==========

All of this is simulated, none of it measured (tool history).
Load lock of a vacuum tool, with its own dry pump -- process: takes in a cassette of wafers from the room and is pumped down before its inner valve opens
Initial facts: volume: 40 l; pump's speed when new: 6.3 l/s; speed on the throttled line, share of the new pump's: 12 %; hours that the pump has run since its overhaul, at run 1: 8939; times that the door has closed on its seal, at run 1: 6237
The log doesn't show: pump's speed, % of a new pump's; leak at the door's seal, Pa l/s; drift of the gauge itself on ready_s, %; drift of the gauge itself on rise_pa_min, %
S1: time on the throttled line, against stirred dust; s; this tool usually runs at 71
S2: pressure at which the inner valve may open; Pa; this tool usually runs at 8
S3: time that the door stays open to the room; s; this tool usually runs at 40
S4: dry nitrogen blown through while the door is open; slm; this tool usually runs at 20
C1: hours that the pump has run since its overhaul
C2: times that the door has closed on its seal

==========

■ Brief
Nothing but the lines above from the one containing "The log doesn't" through the one containing "C1: hours that" should appear in the answer, each repeated exactly.

■ Your response
The log doesn't show: pump's speed, % of a new pump's; leak at the door's seal, Pa l/s; drift of the gauge itself on ready_s, %; drift of the gauge itself on rise_pa_min, %
S1: time on the throttled line, against stirred dust; s; this tool usually runs at 71
S2: pressure at which the inner valve may open; Pa; this tool usually runs at 8
S3: time that the door stays open to the room; s; this tool usually runs at 40
S4: dry nitrogen blown through while the door is open; slm; this tool usually runs at 20
C1: hours that the pump has run since its overhaul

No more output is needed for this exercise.